Action item>
Find the line containing "The minimum distance" in the records below. Copy exactly that line and each one after it, ending at the line containing "The size of", and nothing more.

Given records>
BEGIN

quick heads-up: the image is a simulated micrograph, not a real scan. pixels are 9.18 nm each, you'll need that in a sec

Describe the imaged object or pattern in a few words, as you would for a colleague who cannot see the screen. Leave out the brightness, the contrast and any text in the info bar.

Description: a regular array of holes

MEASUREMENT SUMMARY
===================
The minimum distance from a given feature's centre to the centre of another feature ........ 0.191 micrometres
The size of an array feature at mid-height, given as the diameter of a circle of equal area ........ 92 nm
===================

END

Problem solution>
The minimum distance from a given feature's centre to the centre of another feature ........ 0.191 micrometres
The size of an array feature at mid-height, given as the diameter of a circle of equal area ........ 92 nm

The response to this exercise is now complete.